Task item = Your reply should contain every record, restated word for word.

Supplied information =
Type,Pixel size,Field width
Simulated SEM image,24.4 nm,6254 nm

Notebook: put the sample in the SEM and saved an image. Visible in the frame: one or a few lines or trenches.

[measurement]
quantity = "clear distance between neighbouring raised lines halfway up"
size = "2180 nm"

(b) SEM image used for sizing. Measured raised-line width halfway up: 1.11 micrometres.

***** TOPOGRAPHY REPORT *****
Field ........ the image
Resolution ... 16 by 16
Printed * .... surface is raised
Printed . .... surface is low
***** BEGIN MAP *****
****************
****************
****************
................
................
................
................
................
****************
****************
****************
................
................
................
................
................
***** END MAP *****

Answer area =
Type,Pixel size,Field width
Simulated SEM image,24.4 nm,6254 nm

Notebook: put the sample in the SEM and saved an image. Visible in the frame: one or a few lines or trenches.

[measurement]
quantity = "clear distance between neighbouring raised lines halfway up"
size = "2180 nm"

(b) SEM image used for sizing. Measured raised-line width halfway up: 1.11 micrometres.

***** TOPOGRAPHY REPORT *****
Field ........ the image
Resolution ... 16 by 16
Printed * .... surface is raised
Printed . .... surface is low
***** BEGIN MAP *****
****************
****************
****************
................
................
................
................
................
****************
****************
****************
................
................
................
................
................
***** END MAP *****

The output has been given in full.